** Exercise **
The records below must be transcribed precisely and in full.

** Supplied information **
BEGIN

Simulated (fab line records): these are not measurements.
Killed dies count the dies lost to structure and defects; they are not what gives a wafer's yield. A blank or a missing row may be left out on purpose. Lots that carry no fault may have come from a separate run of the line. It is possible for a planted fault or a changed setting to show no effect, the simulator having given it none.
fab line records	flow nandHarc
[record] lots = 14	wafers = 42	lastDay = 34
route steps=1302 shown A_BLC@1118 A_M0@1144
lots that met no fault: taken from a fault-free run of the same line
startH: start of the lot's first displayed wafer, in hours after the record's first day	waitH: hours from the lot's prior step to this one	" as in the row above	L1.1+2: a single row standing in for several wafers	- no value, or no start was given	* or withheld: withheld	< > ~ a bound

END

** Exercise solution **
Simulated (fab line records): these are not measurements.
Killed dies count the dies lost to structure and defects; they are not what gives a wafer's yield. A blank or a missing row may be left out on purpose. Lots that carry no fault may have come from a separate run of the line. It is possible for a planted fault or a changed setting to show no effect, the simulator having given it none.
fab line records	flow nandHarc
[record] lots = 14	wafers = 42	lastDay = 34
route steps=1302 shown A_BLC@1118 A_M0@1144
lots that met no fault: taken from a fault-free run of the same line
startH: start of the lot's first displayed wafer, in hours after the record's first day	waitH: hours from the lot's prior step to this one	" as in the row above	L1.1+2: a single row standing in for several wafers	- no value, or no start was given	* or withheld: withheld	< > ~ a bound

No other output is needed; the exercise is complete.